# Supplied data:
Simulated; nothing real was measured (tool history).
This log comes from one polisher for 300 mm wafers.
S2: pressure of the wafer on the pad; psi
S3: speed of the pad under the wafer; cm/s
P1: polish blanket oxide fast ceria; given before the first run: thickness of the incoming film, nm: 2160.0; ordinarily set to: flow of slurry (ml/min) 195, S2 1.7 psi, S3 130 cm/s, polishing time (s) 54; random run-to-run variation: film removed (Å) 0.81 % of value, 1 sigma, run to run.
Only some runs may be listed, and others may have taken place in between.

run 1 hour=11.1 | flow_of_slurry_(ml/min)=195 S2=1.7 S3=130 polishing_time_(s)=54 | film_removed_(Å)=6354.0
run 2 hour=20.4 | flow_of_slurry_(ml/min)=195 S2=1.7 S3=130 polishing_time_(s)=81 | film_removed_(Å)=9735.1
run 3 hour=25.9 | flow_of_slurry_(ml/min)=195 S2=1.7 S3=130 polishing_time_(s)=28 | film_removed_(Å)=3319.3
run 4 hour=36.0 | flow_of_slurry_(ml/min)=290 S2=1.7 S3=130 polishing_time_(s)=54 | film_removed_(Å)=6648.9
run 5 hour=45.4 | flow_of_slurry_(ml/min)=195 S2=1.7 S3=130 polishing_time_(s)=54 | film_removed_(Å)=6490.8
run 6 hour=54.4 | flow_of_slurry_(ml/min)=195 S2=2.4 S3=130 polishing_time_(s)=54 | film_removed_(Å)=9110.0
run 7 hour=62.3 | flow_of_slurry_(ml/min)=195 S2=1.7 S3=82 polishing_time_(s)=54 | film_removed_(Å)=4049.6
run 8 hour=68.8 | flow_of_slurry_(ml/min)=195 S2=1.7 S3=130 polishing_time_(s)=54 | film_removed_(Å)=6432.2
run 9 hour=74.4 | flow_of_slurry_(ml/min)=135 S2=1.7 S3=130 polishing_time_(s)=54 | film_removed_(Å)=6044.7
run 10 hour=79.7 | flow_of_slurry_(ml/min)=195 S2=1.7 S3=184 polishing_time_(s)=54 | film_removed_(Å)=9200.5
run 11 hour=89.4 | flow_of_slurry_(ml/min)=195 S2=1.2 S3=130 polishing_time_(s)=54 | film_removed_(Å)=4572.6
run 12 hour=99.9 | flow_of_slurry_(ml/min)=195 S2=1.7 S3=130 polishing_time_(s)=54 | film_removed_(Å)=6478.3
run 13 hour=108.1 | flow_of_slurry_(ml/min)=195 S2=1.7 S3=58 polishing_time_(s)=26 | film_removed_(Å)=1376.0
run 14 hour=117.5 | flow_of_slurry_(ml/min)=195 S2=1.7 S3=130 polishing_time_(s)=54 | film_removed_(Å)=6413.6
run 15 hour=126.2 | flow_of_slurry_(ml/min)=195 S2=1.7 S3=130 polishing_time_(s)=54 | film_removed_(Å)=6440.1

# Work item:
Retype, exactly as written, everything from the first line of the data above through the line containing "run 9 hour=74.4". Nothing else should appear.

# Written solution:
Simulated; nothing real was measured (tool history).
This log comes from one polisher for 300 mm wafers.
S2: pressure of the wafer on the pad; psi
S3: speed of the pad under the wafer; cm/s
P1: polish blanket oxide fast ceria; given before the first run: thickness of the incoming film, nm: 2160.0; ordinarily set to: flow of slurry (ml/min) 195, S2 1.7 psi, S3 130 cm/s, polishing time (s) 54; random run-to-run variation: film removed (Å) 0.81 % of value, 1 sigma, run to run.
Only some runs may be listed, and others may have taken place in between.

run 1 hour=11.1 | flow_of_slurry_(ml/min)=195 S2=1.7 S3=130 polishing_time_(s)=54 | film_removed_(Å)=6354.0
run 2 hour=20.4 | flow_of_slurry_(ml/min)=195 S2=1.7 S3=130 polishing_time_(s)=81 | film_removed_(Å)=9735.1
run 3 hour=25.9 | flow_of_slurry_(ml/min)=195 S2=1.7 S3=130 polishing_time_(s)=28 | film_removed_(Å)=3319.3
run 4 hour=36.0 | flow_of_slurry_(ml/min)=290 S2=1.7 S3=130 polishing_time_(s)=54 | film_removed_(Å)=6648.9
run 5 hour=45.4 | flow_of_slurry_(ml/min)=195 S2=1.7 S3=130 polishing_time_(s)=54 | film_removed_(Å)=6490.8
run 6 hour=54.4 | flow_of_slurry_(ml/min)=195 S2=2.4 S3=130 polishing_time_(s)=54 | film_removed_(Å)=9110.0
run 7 hour=62.3 | flow_of_slurry_(ml/min)=195 S2=1.7 S3=82 polishing_time_(s)=54 | film_removed_(Å)=4049.6
run 8 hour=68.8 | flow_of_slurry_(ml/min)=195 S2=1.7 S3=130 polishing_time_(s)=54 | film_removed_(Å)=6432.2
run 9 hour=74.4 | flow_of_slurry_(ml/min)=135 S2=1.7 S3=130 polishing_time_(s)=54 | film_removed_(Å)=6044.7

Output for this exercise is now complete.